Required action. Extract exactly those lines that lie between the start of the material and the line with "[profile] zero depth = highest surface", including both boundary lines and no others.

Source information.
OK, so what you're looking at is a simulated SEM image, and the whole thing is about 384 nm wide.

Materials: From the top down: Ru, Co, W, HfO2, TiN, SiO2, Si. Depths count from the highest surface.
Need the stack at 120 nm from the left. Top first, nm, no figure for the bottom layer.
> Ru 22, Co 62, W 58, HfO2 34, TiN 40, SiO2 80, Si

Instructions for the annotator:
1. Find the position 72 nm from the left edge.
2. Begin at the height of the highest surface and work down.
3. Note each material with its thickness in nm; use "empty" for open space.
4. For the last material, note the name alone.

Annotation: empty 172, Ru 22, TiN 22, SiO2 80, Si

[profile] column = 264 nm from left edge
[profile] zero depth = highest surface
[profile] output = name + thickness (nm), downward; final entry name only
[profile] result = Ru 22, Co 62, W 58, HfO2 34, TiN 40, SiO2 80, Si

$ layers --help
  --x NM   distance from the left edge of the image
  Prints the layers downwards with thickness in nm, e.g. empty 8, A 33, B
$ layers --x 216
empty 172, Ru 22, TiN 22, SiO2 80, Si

Exercise answer.
OK, so what you're looking at is a simulated SEM image, and the whole thing is about 384 nm wide.

Materials: From the top down: Ru, Co, W, HfO2, TiN, SiO2, Si. Depths count from the highest surface.
Need the stack at 120 nm from the left. Top first, nm, no figure for the bottom layer.
> Ru 22, Co 62, W 58, HfO2 34, TiN 40, SiO2 80, Si

Instructions for the annotator:
1. Find the position 72 nm from the left edge.
2. Begin at the height of the highest surface and work down.
3. Note each material with its thickness in nm; use "empty" for open space.
4. For the last material, note the name alone.

Annotation: empty 172, Ru 22, TiN 22, SiO2 80, Si

[profile] column = 264 nm from left edge
[profile] zero depth = highest surface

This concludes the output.